--- START ---

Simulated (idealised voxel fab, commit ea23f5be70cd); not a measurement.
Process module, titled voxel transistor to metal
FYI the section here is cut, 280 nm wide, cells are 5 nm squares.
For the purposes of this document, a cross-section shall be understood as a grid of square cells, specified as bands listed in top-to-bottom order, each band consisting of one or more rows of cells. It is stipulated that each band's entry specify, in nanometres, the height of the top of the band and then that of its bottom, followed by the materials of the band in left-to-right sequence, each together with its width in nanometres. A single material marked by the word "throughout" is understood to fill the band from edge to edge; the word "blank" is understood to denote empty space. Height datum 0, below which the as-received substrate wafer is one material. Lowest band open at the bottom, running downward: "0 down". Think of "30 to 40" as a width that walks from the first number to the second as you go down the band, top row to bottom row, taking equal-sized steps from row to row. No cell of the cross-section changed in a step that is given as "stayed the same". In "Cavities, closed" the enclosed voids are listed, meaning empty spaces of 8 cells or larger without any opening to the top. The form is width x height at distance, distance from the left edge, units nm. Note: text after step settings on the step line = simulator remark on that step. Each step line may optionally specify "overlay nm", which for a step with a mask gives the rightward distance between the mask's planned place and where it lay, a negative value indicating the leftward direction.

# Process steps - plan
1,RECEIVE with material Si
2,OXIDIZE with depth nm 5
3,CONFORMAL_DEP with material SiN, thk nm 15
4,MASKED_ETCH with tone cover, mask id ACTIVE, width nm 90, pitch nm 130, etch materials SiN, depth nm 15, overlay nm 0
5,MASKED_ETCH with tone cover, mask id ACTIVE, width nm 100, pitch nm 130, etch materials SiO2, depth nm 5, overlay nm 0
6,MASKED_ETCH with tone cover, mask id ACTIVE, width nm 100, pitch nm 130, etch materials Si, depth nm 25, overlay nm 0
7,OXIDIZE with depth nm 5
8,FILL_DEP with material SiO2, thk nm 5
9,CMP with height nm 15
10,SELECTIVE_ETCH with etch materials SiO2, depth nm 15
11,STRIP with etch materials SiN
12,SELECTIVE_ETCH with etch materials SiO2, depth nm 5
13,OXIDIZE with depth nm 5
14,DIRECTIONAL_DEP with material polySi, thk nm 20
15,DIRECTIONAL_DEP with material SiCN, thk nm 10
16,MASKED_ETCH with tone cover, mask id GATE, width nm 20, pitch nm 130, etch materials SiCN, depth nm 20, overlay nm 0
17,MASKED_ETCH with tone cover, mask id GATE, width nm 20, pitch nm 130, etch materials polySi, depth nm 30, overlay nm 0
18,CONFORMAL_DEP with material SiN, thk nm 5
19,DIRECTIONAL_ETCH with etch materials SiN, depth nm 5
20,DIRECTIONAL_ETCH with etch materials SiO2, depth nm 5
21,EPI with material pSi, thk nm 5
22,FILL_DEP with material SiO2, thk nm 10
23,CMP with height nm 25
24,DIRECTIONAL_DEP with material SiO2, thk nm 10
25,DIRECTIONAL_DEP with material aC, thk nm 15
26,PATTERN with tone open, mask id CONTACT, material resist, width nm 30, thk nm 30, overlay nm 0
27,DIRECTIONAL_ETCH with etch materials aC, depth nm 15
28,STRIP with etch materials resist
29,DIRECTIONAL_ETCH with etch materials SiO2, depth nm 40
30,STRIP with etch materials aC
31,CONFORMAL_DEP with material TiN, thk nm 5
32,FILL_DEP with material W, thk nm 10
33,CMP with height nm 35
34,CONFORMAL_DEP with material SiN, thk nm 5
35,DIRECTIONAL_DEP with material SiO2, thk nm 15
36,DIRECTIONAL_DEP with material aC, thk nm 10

--- END ---

■ **Brief**
From the first line of the records above to the line that contains "FYI the section", quote each line exactly.

■ **Exercise answer**
Simulated (idealised voxel fab, commit ea23f5be70cd); not a measurement.
Process module, titled voxel transistor to metal
FYI the section here is cut, 280 nm wide, cells are 5 nm squares.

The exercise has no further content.